========================

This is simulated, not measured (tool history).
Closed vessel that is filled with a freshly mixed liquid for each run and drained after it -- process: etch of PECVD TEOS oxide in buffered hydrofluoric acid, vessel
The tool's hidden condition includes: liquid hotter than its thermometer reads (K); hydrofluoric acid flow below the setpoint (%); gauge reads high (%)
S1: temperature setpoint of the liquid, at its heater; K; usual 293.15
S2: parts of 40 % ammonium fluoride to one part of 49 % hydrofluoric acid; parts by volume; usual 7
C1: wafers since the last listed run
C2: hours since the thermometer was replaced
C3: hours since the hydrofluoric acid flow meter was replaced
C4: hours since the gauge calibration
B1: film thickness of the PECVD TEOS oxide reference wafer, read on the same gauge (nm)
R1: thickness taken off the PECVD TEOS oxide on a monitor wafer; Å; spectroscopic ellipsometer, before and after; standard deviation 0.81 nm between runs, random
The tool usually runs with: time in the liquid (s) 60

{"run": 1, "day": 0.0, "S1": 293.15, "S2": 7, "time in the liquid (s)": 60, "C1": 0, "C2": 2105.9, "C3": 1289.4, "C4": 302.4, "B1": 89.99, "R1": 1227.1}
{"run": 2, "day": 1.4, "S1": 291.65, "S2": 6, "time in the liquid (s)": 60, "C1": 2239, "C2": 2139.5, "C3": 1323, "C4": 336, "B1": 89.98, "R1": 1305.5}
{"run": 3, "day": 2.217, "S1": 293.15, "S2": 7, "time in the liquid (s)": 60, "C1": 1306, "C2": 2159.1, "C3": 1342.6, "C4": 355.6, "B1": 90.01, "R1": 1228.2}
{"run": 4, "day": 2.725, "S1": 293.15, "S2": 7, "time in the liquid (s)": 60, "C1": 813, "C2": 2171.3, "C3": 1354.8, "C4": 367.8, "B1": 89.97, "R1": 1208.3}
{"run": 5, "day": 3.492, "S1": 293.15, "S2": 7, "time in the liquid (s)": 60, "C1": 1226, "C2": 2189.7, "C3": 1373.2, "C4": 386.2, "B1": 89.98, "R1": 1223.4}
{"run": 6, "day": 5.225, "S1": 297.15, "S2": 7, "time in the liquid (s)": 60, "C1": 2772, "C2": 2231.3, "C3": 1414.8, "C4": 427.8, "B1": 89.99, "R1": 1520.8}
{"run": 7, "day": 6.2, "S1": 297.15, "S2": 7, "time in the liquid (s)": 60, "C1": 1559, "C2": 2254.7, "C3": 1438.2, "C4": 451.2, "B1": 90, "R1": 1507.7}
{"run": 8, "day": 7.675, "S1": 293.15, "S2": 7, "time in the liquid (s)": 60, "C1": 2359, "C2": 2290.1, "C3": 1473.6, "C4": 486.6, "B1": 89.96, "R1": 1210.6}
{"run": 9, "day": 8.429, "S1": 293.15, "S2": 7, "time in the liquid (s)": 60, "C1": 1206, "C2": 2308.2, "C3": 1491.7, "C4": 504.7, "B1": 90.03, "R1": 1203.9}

========================

Assigned task:
Reproduce the records above exactly, from the first line to the line that holds "C1: wafers since the last listed run", inclusive, and omit everything after it.

Answer area:
This is simulated, not measured (tool history).
Closed vessel that is filled with a freshly mixed liquid for each run and drained after it -- process: etch of PECVD TEOS oxide in buffered hydrofluoric acid, vessel
The tool's hidden condition includes: liquid hotter than its thermometer reads (K); hydrofluoric acid flow below the setpoint (%); gauge reads high (%)
S1: temperature setpoint of the liquid, at its heater; K; usual 293.15
S2: parts of 40 % ammonium fluoride to one part of 49 % hydrofluoric acid; parts by volume; usual 7
C1: wafers since the last listed run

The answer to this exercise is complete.